→ REQUIREMENT: Repeat the entries below exactly and in full.

ENTRIES SHOWN section start
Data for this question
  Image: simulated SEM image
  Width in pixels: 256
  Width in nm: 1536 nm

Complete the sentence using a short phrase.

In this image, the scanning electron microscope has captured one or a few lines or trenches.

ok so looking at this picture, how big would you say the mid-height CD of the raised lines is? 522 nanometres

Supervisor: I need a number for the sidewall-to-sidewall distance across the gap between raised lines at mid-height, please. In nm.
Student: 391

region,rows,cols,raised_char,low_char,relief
ENTRIES SHOWN section end

→ YOUR SOLUTION:
Data for this question
  Image: simulated SEM image
  Width in pixels: 256
  Width in nm: 1536 nm

Complete the sentence using a short phrase.

In this image, the scanning electron microscope has captured one or a few lines or trenches.

ok so looking at this picture, how big would you say the mid-height CD of the raised lines is? 522 nanometres

Supervisor: I need a number for the sidewall-to-sidewall distance across the gap between raised lines at mid-height, please. In nm.
Student: 391

region,rows,cols,raised_char,low_char,relief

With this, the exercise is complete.